* _Task item_:
Each line from the start of the records through the line containing "Cross-section cut: width" is to be transcribed exactly, and no other line is to be included.

============
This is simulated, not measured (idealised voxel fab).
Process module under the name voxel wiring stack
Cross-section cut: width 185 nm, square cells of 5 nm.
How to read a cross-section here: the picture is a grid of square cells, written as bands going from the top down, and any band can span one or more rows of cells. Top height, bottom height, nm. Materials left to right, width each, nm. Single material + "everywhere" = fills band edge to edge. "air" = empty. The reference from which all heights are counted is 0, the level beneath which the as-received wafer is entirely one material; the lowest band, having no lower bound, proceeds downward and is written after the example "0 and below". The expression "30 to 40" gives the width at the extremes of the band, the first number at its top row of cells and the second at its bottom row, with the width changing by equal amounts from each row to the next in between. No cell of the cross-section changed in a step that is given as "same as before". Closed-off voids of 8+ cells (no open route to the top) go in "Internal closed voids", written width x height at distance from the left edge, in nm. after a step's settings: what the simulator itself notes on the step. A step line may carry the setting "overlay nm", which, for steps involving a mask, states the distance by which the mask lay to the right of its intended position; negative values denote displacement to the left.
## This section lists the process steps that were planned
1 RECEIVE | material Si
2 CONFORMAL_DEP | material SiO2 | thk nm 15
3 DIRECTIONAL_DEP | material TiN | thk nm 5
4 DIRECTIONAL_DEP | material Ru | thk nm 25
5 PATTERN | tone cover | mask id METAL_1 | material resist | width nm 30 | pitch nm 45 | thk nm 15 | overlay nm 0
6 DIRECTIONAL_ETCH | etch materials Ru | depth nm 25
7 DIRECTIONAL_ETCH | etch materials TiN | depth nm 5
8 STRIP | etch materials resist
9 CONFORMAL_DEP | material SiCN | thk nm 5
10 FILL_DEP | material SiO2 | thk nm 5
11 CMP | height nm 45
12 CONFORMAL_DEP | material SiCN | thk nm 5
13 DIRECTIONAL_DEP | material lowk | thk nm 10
============

* _Written response_:
This is simulated, not measured (idealised voxel fab).
Process module under the name voxel wiring stack
Cross-section cut: width 185 nm, square cells of 5 nm.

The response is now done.